== Available data ==
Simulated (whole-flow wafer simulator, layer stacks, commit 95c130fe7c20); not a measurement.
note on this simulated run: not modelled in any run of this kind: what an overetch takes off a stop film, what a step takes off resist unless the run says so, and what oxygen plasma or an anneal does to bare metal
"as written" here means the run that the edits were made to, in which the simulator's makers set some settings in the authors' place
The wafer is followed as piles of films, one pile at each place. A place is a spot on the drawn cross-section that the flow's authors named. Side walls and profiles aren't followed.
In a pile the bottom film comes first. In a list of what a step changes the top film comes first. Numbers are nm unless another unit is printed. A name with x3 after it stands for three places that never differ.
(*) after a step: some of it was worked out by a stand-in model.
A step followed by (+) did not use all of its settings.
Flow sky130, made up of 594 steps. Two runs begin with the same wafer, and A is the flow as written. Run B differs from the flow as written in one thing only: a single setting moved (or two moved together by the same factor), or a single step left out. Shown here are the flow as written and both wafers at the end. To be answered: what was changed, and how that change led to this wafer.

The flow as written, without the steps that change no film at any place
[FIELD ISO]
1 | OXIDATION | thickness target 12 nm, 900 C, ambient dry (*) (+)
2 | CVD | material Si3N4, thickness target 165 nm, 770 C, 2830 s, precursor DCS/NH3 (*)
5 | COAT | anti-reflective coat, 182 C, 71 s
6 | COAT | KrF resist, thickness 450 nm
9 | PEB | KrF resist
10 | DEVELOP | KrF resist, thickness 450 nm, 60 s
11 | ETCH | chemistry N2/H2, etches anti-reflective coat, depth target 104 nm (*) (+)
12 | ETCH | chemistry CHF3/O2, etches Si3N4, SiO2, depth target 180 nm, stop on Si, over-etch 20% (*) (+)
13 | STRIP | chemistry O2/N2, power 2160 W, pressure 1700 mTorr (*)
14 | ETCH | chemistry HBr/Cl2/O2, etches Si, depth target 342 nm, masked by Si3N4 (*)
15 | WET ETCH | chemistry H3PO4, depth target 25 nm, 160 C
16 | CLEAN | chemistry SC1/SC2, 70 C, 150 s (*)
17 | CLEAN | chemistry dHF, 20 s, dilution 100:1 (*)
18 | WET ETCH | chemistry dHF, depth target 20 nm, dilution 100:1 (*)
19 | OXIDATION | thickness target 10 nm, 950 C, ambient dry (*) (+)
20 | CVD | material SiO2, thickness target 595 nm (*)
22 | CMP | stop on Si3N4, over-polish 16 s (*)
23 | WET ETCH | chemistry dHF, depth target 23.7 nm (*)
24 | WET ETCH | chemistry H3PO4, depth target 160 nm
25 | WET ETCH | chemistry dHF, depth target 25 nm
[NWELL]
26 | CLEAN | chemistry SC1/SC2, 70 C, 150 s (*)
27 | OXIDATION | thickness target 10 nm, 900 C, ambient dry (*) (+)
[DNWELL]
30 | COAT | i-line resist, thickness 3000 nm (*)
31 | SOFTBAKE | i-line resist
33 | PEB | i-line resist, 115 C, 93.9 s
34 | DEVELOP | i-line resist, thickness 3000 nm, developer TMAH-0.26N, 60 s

== Assignment ==
Print the records above verbatim from their first line to the line containing "the authors' place", both included, and stop there.

== Worked solution ==
Simulated (whole-flow wafer simulator, layer stacks, commit 95c130fe7c20); not a measurement.
note on this simulated run: not modelled in any run of this kind: what an overetch takes off a stop film, what a step takes off resist unless the run says so, and what oxygen plasma or an anneal does to bare metal
"as written" here means the run that the edits were made to, in which the simulator's makers set some settings in the authors' place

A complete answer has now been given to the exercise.